BEGIN
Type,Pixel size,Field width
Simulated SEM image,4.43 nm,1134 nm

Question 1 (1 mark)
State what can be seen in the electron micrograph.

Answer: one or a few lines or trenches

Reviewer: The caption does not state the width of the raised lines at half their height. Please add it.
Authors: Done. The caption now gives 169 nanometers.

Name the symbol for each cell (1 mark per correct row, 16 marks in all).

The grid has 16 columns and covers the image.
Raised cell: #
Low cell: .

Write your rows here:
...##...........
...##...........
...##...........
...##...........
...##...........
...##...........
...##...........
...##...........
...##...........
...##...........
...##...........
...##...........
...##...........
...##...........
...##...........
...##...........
END

All of the entries above need to be set down again exactly.

Type,Pixel size,Field width
Simulated SEM image,4.43 nm,1134 nm

Question 1 (1 mark)
State what can be seen in the electron micrograph.

Answer: one or a few lines or trenches

Reviewer: The caption does not state the width of the raised lines at half their height. Please add it.
Authors: Done. The caption now gives 169 nanometers.

Name the symbol for each cell (1 mark per correct row, 16 marks in all).

The grid has 16 columns and covers the image.
Raised cell: #
Low cell: .

Write your rows here:
...##...........
...##...........
...##...........
...##...........
...##...........
...##...........
...##...........
...##...........
...##...........
...##...........
...##...........
...##...........
...##...........
...##...........
...##...........
...##...........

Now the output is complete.